—————

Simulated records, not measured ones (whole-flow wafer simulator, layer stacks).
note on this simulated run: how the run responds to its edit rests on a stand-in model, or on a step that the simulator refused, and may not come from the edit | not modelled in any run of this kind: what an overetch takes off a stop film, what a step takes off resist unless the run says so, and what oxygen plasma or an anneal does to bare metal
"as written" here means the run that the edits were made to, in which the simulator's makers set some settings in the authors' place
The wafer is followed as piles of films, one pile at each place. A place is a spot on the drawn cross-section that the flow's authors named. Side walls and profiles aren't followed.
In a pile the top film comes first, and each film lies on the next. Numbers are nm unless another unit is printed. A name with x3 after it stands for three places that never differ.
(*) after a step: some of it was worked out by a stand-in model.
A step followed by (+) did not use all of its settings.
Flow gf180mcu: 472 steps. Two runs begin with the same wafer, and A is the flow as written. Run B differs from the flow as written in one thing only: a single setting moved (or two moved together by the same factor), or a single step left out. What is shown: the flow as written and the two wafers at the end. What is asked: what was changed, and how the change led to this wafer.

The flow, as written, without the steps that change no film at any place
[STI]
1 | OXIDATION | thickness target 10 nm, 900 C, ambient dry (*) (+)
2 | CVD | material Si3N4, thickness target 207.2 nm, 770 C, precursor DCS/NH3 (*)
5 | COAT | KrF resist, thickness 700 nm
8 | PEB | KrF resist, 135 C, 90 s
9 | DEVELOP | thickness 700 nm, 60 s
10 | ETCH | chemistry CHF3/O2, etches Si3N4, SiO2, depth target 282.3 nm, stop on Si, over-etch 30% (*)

—————

- _Exercise_
Repeat, word for word, the lines from the start of the records to the line that contains "9 | DEVELOP | thickness 700 nm, 60 s", both of them included, and no others.

- _Task solution_
Simulated records, not measured ones (whole-flow wafer simulator, layer stacks).
note on this simulated run: how the run responds to its edit rests on a stand-in model, or on a step that the simulator refused, and may not come from the edit | not modelled in any run of this kind: what an overetch takes off a stop film, what a step takes off resist unless the run says so, and what oxygen plasma or an anneal does to bare metal
"as written" here means the run that the edits were made to, in which the simulator's makers set some settings in the authors' place
The wafer is followed as piles of films, one pile at each place. A place is a spot on the drawn cross-section that the flow's authors named. Side walls and profiles aren't followed.
In a pile the top film comes first, and each film lies on the next. Numbers are nm unless another unit is printed. A name with x3 after it stands for three places that never differ.
(*) after a step: some of it was worked out by a stand-in model.
A step followed by (+) did not use all of its settings.
Flow gf180mcu: 472 steps. Two runs begin with the same wafer, and A is the flow as written. Run B differs from the flow as written in one thing only: a single setting moved (or two moved together by the same factor), or a single step left out. What is shown: the flow as written and the two wafers at the end. What is asked: what was changed, and how the change led to this wafer.

The flow, as written, without the steps that change no film at any place
[STI]
1 | OXIDATION | thickness target 10 nm, 900 C, ambient dry (*) (+)
2 | CVD | material Si3N4, thickness target 207.2 nm, 770 C, precursor DCS/NH3 (*)
5 | COAT | KrF resist, thickness 700 nm
8 | PEB | KrF resist, 135 C, 90 s
9 | DEVELOP | thickness 700 nm, 60 s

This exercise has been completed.